__Work order__
Retype each line exactly as it stands, beginning at the first line of the material and finishing with the line that contains "## THE FAULTS, as".

[Opening Recorded information section]

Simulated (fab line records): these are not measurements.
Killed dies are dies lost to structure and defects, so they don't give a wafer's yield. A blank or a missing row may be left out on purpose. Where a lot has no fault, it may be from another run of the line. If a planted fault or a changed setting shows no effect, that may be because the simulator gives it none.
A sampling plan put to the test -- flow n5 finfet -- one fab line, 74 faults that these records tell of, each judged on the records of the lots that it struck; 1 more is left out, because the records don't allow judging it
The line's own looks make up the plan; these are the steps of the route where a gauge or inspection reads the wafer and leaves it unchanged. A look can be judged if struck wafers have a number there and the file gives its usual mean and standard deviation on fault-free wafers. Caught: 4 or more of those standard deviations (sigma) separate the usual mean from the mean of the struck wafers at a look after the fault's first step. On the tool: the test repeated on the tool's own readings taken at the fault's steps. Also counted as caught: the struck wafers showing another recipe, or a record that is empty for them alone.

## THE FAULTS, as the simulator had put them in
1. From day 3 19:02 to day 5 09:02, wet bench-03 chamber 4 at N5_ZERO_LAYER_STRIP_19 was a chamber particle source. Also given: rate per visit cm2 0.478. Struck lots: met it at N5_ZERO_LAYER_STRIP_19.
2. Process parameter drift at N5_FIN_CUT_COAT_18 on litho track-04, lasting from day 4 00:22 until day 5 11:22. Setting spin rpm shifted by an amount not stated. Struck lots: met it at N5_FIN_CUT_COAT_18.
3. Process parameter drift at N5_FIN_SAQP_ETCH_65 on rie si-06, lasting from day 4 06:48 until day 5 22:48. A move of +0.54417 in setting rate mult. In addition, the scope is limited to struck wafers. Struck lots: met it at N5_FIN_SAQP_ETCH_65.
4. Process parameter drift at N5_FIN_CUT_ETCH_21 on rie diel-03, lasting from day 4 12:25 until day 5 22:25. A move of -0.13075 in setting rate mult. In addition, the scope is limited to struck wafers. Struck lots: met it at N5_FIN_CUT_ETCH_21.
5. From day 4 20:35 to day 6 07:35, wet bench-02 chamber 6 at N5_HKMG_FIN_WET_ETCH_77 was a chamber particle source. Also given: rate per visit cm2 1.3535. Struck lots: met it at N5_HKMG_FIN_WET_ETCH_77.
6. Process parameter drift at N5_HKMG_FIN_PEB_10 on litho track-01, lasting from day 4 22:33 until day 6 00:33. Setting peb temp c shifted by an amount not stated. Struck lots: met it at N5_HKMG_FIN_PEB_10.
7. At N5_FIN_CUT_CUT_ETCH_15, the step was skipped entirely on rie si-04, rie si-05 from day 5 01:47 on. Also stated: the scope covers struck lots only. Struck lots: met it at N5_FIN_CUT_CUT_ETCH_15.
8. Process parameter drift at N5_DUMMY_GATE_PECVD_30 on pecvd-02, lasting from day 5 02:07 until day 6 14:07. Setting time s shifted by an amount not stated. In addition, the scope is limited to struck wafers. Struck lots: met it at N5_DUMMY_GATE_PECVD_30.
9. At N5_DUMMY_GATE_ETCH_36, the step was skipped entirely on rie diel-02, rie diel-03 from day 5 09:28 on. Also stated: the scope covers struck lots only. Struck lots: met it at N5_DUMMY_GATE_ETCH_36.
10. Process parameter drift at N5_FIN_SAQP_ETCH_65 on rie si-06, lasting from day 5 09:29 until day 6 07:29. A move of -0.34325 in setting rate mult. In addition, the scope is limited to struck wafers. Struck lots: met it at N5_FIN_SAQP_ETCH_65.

[Closing Recorded information section]

__Task answer__
Simulated (fab line records): these are not measurements.
Killed dies are dies lost to structure and defects, so they don't give a wafer's yield. A blank or a missing row may be left out on purpose. Where a lot has no fault, it may be from another run of the line. If a planted fault or a changed setting shows no effect, that may be because the simulator gives it none.
A sampling plan put to the test -- flow n5 finfet -- one fab line, 74 faults that these records tell of, each judged on the records of the lots that it struck; 1 more is left out, because the records don't allow judging it
The line's own looks make up the plan; these are the steps of the route where a gauge or inspection reads the wafer and leaves it unchanged. A look can be judged if struck wafers have a number there and the file gives its usual mean and standard deviation on fault-free wafers. Caught: 4 or more of those standard deviations (sigma) separate the usual mean from the mean of the struck wafers at a look after the fault's first step. On the tool: the test repeated on the tool's own readings taken at the fault's steps. Also counted as caught: the struck wafers showing another recipe, or a record that is empty for them alone.

## THE FAULTS, as the simulator had put them in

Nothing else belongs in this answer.